= Exercise data =
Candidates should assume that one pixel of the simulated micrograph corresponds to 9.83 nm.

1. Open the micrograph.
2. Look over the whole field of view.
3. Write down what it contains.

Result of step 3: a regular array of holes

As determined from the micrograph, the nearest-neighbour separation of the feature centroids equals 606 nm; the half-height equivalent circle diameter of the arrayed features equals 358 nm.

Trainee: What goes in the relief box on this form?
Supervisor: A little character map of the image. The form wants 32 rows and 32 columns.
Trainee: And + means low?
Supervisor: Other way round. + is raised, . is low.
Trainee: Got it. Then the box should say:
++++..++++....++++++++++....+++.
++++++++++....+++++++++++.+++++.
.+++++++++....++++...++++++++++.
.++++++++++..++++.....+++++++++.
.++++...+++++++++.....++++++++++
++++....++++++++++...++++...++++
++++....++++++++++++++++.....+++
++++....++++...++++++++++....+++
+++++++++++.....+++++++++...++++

= Activity =
Would you please reproduce the records above exactly, only from their first line through the line holding "Trainee: And + means low?", with both ends included?

= Written response =
Candidates should assume that one pixel of the simulated micrograph corresponds to 9.83 nm.

1. Open the micrograph.
2. Look over the whole field of view.
3. Write down what it contains.

Result of step 3: a regular array of holes

As determined from the micrograph, the nearest-neighbour separation of the feature centroids equals 606 nm; the half-height equivalent circle diameter of the arrayed features equals 358 nm.

Trainee: What goes in the relief box on this form?
Supervisor: A little character map of the image. The form wants 32 rows and 32 columns.
Trainee: And + means low?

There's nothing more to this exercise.